= = = = =
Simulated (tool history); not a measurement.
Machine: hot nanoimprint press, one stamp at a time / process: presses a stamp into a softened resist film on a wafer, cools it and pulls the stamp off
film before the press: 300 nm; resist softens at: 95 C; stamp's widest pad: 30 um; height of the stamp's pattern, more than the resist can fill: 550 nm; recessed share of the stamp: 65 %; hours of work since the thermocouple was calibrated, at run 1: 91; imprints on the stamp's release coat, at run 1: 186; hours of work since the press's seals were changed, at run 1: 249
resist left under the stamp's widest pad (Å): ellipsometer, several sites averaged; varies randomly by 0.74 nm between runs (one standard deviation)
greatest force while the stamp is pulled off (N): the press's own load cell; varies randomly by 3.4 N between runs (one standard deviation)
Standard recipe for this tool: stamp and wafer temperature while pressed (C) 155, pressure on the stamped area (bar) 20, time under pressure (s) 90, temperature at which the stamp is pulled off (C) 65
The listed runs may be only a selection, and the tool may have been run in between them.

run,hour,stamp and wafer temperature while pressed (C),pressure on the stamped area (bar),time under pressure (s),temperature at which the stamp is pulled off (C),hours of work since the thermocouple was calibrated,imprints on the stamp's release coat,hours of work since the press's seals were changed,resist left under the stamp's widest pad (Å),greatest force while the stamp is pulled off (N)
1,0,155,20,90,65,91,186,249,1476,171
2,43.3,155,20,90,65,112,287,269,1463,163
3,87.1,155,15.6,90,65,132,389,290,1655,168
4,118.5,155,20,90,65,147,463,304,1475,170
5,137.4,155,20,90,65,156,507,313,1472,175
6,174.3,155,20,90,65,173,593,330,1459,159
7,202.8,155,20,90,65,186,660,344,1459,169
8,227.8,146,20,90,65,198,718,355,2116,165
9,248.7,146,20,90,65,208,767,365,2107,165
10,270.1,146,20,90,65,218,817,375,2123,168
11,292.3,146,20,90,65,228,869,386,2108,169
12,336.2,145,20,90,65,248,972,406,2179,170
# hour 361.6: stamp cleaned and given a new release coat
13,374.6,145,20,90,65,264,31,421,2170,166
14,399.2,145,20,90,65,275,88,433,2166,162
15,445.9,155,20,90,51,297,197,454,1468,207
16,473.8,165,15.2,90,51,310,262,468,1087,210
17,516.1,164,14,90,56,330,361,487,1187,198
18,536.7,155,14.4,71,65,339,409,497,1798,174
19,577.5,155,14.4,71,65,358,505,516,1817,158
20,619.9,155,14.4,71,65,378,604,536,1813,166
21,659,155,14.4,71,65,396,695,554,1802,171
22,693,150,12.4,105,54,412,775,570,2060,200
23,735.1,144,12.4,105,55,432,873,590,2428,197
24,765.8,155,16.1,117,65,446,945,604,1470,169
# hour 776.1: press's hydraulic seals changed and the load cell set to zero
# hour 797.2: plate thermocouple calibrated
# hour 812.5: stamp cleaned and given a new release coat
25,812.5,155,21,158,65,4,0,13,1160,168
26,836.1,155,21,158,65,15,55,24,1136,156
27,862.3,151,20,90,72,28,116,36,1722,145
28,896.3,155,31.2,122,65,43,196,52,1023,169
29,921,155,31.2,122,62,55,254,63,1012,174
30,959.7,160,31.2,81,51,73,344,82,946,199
= = = = =

[ACTIVITY] Return exactly the leading lines of the listing, stopping after the line in which "nm between runs (one standard deviation)" occurs.

[EXERCISE ANSWER]
Simulated (tool history); not a measurement.
Machine: hot nanoimprint press, one stamp at a time / process: presses a stamp into a softened resist film on a wafer, cools it and pulls the stamp off
film before the press: 300 nm; resist softens at: 95 C; stamp's widest pad: 30 um; height of the stamp's pattern, more than the resist can fill: 550 nm; recessed share of the stamp: 65 %; hours of work since the thermocouple was calibrated, at run 1: 91; imprints on the stamp's release coat, at run 1: 186; hours of work since the press's seals were changed, at run 1: 249
resist left under the stamp's widest pad (Å): ellipsometer, several sites averaged; varies randomly by 0.74 nm between runs (one standard deviation)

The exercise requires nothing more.